• MATERIAL SUPPLIED
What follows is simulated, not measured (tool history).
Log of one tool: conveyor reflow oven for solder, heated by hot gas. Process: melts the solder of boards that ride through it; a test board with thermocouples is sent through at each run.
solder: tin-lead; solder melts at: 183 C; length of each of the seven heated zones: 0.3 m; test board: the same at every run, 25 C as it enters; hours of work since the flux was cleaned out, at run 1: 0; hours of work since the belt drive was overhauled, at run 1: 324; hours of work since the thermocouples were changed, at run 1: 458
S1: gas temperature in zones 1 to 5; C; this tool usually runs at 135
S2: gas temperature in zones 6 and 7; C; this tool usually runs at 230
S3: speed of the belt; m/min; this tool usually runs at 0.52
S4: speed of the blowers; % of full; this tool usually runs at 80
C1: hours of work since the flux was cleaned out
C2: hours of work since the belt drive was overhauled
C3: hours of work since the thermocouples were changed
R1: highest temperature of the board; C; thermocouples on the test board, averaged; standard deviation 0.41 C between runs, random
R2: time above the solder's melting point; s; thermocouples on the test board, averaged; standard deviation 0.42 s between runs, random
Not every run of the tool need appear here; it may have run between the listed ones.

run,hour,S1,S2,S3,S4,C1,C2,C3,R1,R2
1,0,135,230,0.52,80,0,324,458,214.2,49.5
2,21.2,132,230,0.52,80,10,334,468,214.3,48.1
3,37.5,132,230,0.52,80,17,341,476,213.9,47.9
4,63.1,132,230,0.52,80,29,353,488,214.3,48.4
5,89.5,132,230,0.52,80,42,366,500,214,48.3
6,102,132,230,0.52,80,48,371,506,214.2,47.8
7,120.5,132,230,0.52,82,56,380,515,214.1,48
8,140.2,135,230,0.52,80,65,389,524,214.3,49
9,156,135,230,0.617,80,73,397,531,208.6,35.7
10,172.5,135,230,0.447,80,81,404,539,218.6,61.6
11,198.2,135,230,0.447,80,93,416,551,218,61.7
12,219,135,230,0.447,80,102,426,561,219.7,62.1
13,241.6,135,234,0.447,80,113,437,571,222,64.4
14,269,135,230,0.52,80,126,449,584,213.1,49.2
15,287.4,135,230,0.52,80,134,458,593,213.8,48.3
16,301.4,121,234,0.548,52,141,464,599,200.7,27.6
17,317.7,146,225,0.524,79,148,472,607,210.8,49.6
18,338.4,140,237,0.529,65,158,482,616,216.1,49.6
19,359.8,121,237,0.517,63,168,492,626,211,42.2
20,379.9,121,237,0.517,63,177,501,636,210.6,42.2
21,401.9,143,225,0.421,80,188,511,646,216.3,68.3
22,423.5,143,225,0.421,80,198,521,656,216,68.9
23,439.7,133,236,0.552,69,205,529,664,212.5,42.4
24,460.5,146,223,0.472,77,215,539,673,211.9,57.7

• TASK ITEM
Retype, in the same exact form, the lines of the material above from the line holding "R1: highest temperature" through the line holding "2,21.2,132,230,0.52,80,10,334,468,214.3,48.1".

• EXERCISE ANSWER
R1: highest temperature of the board; C; thermocouples on the test board, averaged; standard deviation 0.41 C between runs, random
R2: time above the solder's melting point; s; thermocouples on the test board, averaged; standard deviation 0.42 s between runs, random
Not every run of the tool need appear here; it may have run between the listed ones.

run,hour,S1,S2,S3,S4,C1,C2,C3,R1,R2
1,0,135,230,0.52,80,0,324,458,214.2,49.5
2,21.2,132,230,0.52,80,10,334,468,214.3,48.1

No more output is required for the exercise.